• ASSIGNED TASK:
Everything from the first line below through the line with "Killed dies: the" is to be transcribed exactly, and nothing past it.

• RECORD SET:
________

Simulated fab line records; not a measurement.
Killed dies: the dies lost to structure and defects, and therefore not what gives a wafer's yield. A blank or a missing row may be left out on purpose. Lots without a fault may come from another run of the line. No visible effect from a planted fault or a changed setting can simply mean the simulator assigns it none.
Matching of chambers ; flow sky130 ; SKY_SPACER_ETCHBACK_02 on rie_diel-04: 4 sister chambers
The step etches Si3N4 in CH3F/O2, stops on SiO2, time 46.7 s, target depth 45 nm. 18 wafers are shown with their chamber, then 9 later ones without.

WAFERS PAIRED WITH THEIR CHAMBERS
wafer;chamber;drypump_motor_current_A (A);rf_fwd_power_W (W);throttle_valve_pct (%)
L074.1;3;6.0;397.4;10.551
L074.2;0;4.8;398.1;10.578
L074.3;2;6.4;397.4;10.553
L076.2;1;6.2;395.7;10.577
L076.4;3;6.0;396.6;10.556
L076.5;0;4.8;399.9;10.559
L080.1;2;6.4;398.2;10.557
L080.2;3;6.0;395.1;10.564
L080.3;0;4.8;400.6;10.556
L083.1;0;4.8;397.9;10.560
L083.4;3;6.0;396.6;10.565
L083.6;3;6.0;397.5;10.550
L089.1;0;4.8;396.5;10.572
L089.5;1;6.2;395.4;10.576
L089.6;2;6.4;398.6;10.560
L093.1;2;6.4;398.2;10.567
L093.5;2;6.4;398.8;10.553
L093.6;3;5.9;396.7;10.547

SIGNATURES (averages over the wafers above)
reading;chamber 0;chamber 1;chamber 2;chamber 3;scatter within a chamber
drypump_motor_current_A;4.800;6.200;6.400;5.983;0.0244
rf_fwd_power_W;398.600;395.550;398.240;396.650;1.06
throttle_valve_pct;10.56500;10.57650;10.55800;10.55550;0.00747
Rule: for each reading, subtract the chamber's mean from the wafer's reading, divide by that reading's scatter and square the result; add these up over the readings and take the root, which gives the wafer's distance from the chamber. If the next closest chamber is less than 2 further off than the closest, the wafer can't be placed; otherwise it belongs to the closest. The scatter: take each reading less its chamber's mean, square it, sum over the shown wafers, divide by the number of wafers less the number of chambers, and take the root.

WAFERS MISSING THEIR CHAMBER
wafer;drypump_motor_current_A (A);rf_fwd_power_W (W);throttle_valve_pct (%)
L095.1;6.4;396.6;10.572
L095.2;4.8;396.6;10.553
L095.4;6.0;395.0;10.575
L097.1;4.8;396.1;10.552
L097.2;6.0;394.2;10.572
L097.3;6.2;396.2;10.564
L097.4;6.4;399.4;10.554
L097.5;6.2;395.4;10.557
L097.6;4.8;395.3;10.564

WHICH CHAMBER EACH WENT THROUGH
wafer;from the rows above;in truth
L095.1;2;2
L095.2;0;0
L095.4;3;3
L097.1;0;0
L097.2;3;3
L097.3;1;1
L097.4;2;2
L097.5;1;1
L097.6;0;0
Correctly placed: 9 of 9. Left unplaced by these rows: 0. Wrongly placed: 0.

________

• EXERCISE OUTPUT:
Simulated fab line records; not a measurement.
Killed dies: the dies lost to structure and defects, and therefore not what gives a wafer's yield. A blank or a missing row may be left out on purpose. Lots without a fault may come from another run of the line. No visible effect from a planted fault or a changed setting can simply mean the simulator assigns it none.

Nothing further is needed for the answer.